> Work instruction: Retype all of the data. Every line must match exactly.

> Extracted entries:
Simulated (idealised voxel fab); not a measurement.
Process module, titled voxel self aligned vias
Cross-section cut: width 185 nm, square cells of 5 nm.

> Task output:
Simulated (idealised voxel fab); not a measurement.
Process module, titled voxel self aligned vias
Cross-section cut: width 185 nm, square cells of 5 nm.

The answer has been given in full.